====================
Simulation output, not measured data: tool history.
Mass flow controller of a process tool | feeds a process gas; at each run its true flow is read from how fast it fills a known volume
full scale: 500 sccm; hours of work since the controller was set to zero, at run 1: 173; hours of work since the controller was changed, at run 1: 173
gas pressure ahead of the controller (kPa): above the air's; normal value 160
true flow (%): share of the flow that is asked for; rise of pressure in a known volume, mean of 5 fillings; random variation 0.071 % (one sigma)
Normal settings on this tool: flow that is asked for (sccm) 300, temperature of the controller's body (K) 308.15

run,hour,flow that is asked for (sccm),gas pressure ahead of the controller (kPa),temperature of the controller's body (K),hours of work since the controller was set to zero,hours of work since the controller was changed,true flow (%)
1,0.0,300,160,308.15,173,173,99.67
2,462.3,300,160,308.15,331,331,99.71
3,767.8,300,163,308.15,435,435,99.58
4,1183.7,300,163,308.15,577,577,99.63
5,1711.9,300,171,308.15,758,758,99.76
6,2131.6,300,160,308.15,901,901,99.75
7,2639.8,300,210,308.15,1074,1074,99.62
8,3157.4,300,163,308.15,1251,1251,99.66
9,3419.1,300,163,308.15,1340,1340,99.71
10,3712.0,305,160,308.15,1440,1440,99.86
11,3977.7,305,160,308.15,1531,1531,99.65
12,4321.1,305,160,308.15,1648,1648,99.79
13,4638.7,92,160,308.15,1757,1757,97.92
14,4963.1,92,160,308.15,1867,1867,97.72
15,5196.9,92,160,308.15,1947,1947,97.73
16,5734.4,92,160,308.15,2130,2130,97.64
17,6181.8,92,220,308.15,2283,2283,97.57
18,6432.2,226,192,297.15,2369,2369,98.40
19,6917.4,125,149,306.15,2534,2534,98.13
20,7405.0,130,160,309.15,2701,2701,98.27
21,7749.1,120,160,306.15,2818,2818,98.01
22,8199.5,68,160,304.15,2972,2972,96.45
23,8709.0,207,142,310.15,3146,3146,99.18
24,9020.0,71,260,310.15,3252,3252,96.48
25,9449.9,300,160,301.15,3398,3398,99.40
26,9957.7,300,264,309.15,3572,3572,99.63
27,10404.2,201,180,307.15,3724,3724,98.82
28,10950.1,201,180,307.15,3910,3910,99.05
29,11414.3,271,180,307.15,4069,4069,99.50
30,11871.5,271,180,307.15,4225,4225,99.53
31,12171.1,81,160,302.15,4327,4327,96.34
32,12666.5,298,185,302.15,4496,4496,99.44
====================

Action item -> Reproduce, character for character, only the lines of the preceding data that start at the line with "17,6181.8,92,220,308.15,2283,2283,97.57" and end at the line with "31,12171.1,81,160,302.15,4327,4327,96.34", both included.

Exercise answer ->
17,6181.8,92,220,308.15,2283,2283,97.57
18,6432.2,226,192,297.15,2369,2369,98.40
19,6917.4,125,149,306.15,2534,2534,98.13
20,7405.0,130,160,309.15,2701,2701,98.27
21,7749.1,120,160,306.15,2818,2818,98.01
22,8199.5,68,160,304.15,2972,2972,96.45
23,8709.0,207,142,310.15,3146,3146,99.18
24,9020.0,71,260,310.15,3252,3252,96.48
25,9449.9,300,160,301.15,3398,3398,99.40
26,9957.7,300,264,309.15,3572,3572,99.63
27,10404.2,201,180,307.15,3724,3724,98.82
28,10950.1,201,180,307.15,3910,3910,99.05
29,11414.3,271,180,307.15,4069,4069,99.50
30,11871.5,271,180,307.15,4225,4225,99.53
31,12171.1,81,160,302.15,4327,4327,96.34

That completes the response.